*EXTRACTED DATA:*
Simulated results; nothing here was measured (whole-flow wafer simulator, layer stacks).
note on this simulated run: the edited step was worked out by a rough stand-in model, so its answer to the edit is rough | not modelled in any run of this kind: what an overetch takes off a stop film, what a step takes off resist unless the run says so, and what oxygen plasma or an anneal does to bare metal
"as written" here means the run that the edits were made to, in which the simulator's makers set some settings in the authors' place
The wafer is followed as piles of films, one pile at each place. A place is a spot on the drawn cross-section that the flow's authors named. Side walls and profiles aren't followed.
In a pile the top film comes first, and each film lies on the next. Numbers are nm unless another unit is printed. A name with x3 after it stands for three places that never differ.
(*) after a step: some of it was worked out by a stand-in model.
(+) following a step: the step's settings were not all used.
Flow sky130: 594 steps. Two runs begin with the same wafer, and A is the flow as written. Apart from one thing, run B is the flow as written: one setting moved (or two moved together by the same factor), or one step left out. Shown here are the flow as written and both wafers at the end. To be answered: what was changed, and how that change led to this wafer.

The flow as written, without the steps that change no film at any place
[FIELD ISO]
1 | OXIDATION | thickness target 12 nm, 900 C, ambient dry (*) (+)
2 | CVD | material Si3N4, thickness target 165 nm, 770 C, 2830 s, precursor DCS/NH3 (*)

*WORK REQUEST:* Output each line of the records above exactly, beginning at the first, and stop once the line containing "1 | OXIDATION" has been output.

*TASK OUTPUT:*
Simulated results; nothing here was measured (whole-flow wafer simulator, layer stacks).
note on this simulated run: the edited step was worked out by a rough stand-in model, so its answer to the edit is rough | not modelled in any run of this kind: what an overetch takes off a stop film, what a step takes off resist unless the run says so, and what oxygen plasma or an anneal does to bare metal
"as written" here means the run that the edits were made to, in which the simulator's makers set some settings in the authors' place
The wafer is followed as piles of films, one pile at each place. A place is a spot on the drawn cross-section that the flow's authors named. Side walls and profiles aren't followed.
In a pile the top film comes first, and each film lies on the next. Numbers are nm unless another unit is printed. A name with x3 after it stands for three places that never differ.
(*) after a step: some of it was worked out by a stand-in model.
(+) following a step: the step's settings were not all used.
Flow sky130: 594 steps. Two runs begin with the same wafer, and A is the flow as written. Apart from one thing, run B is the flow as written: one setting moved (or two moved together by the same factor), or one step left out. Shown here are the flow as written and both wafers at the end. To be answered: what was changed, and how that change led to this wafer.

The flow as written, without the steps that change no film at any place
[FIELD ISO]
1 | OXIDATION | thickness target 12 nm, 900 C, ambient dry (*) (+)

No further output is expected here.